▶ [Given information]
*** Begin section ***
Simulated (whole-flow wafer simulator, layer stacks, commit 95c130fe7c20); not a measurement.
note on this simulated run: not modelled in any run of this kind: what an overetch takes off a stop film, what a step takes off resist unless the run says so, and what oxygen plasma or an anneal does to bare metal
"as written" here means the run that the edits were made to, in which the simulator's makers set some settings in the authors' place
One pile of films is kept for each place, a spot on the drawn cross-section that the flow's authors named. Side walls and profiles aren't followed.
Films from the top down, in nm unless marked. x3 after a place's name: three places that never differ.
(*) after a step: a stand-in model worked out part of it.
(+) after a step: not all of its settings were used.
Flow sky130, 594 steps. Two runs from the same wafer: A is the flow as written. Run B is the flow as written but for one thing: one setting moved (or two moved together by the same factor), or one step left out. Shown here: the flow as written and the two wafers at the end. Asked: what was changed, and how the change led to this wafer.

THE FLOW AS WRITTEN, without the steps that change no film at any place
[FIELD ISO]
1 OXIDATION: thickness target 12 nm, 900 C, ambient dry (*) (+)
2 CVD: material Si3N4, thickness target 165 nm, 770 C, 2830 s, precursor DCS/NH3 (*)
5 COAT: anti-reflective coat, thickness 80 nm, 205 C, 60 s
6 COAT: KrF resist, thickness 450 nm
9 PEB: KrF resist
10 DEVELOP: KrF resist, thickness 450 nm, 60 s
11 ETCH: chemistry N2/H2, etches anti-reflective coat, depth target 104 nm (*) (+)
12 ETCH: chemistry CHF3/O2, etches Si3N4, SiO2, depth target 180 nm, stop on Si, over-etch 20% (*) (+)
*** End section ***

▶ [Work item] Which lines run from the one holding "(*) after a" through the one holding "(+) after a" in the records above? Repeat them exactly, both included, and nothing more.

▶ [Answer space]
(*) after a step: a stand-in model worked out part of it.
(+) after a step: not all of its settings were used.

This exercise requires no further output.